*Information shown*:
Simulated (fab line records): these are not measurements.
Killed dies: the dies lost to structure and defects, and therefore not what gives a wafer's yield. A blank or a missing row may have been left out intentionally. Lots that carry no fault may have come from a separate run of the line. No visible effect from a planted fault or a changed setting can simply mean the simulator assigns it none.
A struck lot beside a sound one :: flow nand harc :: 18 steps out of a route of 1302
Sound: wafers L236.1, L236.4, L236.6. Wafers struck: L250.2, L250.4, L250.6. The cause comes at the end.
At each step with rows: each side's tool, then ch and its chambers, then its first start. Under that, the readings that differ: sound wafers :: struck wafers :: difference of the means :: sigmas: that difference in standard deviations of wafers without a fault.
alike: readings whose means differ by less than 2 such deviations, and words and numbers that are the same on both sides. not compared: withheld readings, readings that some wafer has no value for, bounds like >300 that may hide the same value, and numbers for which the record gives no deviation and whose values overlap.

*Work task*: Every record above must be printed again exactly as it stands.

*Task answer*:
Simulated (fab line records): these are not measurements.
Killed dies: the dies lost to structure and defects, and therefore not what gives a wafer's yield. A blank or a missing row may have been left out intentionally. Lots that carry no fault may have come from a separate run of the line. No visible effect from a planted fault or a changed setting can simply mean the simulator assigns it none.
A struck lot beside a sound one :: flow nand harc :: 18 steps out of a route of 1302
Sound: wafers L236.1, L236.4, L236.6. Wafers struck: L250.2, L250.4, L250.6. The cause comes at the end.
At each step with rows: each side's tool, then ch and its chambers, then its first start. Under that, the readings that differ: sound wafers :: struck wafers :: difference of the means :: sigmas: that difference in standard deviations of wafers without a fault.
alike: readings whose means differ by less than 2 such deviations, and words and numbers that are the same on both sides. not compared: withheld readings, readings that some wafer has no value for, bounds like >300 that may hide the same value, and numbers for which the record gives no deviation and whose values overlap.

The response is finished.